• _Source information_:
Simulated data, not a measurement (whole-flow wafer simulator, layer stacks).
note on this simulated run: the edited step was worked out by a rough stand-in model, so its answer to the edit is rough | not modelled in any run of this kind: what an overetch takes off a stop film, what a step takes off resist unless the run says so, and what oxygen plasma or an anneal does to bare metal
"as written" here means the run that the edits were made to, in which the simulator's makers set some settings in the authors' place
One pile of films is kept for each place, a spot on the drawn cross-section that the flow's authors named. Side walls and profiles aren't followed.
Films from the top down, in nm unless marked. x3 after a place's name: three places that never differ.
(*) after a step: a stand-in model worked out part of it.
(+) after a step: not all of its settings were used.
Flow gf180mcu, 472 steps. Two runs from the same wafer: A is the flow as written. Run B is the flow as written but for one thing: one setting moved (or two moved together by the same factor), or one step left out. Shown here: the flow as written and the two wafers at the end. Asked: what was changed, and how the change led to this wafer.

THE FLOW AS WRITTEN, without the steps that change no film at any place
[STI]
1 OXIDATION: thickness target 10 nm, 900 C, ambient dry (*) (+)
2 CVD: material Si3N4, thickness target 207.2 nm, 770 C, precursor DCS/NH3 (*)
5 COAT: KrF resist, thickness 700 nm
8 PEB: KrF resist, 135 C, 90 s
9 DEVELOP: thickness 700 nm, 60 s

• _Activity_:
Every line of the material must be given again exactly.

• _Result_:
Simulated data, not a measurement (whole-flow wafer simulator, layer stacks).
note on this simulated run: the edited step was worked out by a rough stand-in model, so its answer to the edit is rough | not modelled in any run of this kind: what an overetch takes off a stop film, what a step takes off resist unless the run says so, and what oxygen plasma or an anneal does to bare metal
"as written" here means the run that the edits were made to, in which the simulator's makers set some settings in the authors' place
One pile of films is kept for each place, a spot on the drawn cross-section that the flow's authors named. Side walls and profiles aren't followed.
Films from the top down, in nm unless marked. x3 after a place's name: three places that never differ.
(*) after a step: a stand-in model worked out part of it.
(+) after a step: not all of its settings were used.
Flow gf180mcu, 472 steps. Two runs from the same wafer: A is the flow as written. Run B is the flow as written but for one thing: one setting moved (or two moved together by the same factor), or one step left out. Shown here: the flow as written and the two wafers at the end. Asked: what was changed, and how the change led to this wafer.

THE FLOW AS WRITTEN, without the steps that change no film at any place
[STI]
1 OXIDATION: thickness target 10 nm, 900 C, ambient dry (*) (+)
2 CVD: material Si3N4, thickness target 207.2 nm, 770 C, precursor DCS/NH3 (*)
5 COAT: KrF resist, thickness 700 nm
8 PEB: KrF resist, 135 C, 90 s
9 DEVELOP: thickness 700 nm, 60 s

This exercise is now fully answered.